_LISTED ENTRIES_:
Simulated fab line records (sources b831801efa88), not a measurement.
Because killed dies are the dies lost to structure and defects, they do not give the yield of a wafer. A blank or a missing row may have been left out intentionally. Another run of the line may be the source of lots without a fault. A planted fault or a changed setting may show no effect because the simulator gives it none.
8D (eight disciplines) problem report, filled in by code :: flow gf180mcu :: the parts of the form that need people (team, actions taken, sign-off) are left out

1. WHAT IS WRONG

_WORK ORDER_:
What you return must match the records above exactly, line for line.

_EXERCISE ANSWER_:
Simulated fab line records (sources b831801efa88), not a measurement.
Because killed dies are the dies lost to structure and defects, they do not give the yield of a wafer. A blank or a missing row may have been left out intentionally. Another run of the line may be the source of lots without a fault. A planted fault or a changed setting may show no effect because the simulator gives it none.
8D (eight disciplines) problem report, filled in by code :: flow gf180mcu :: the parts of the form that need people (team, actions taken, sign-off) are left out

1. WHAT IS WRONG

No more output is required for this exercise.